### Activity
Please repeat the records below exactly, from the first line through the line containing "Starting facts: film", and nothing more.

### Available data
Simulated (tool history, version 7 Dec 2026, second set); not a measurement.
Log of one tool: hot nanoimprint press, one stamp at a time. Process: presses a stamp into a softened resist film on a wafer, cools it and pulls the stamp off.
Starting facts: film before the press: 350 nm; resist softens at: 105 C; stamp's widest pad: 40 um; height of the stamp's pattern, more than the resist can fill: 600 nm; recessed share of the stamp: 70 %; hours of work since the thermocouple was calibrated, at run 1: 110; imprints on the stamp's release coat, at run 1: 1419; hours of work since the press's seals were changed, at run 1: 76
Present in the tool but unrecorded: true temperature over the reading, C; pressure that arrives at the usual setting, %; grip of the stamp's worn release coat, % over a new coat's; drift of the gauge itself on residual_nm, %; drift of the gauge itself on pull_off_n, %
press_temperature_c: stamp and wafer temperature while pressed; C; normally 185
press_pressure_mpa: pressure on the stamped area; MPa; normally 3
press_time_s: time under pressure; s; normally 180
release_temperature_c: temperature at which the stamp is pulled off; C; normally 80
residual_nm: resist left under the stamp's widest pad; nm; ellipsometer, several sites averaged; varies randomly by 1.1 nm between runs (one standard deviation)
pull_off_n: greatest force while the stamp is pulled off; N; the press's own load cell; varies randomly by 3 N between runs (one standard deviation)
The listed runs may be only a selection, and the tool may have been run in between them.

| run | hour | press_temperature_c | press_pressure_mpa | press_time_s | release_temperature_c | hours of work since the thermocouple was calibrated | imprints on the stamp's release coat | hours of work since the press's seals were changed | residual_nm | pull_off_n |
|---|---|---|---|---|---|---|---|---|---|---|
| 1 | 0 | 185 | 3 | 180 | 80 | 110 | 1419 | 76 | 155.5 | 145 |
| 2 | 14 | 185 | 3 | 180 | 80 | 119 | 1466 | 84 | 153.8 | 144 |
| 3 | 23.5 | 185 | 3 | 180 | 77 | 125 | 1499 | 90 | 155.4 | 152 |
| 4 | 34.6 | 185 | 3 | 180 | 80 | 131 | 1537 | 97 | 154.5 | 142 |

### Written response
Simulated (tool history, version 7 Dec 2026, second set); not a measurement.
Log of one tool: hot nanoimprint press, one stamp at a time. Process: presses a stamp into a softened resist film on a wafer, cools it and pulls the stamp off.
Starting facts: film before the press: 350 nm; resist softens at: 105 C; stamp's widest pad: 40 um; height of the stamp's pattern, more than the resist can fill: 600 nm; recessed share of the stamp: 70 %; hours of work since the thermocouple was calibrated, at run 1: 110; imprints on the stamp's release coat, at run 1: 1419; hours of work since the press's seals were changed, at run 1: 76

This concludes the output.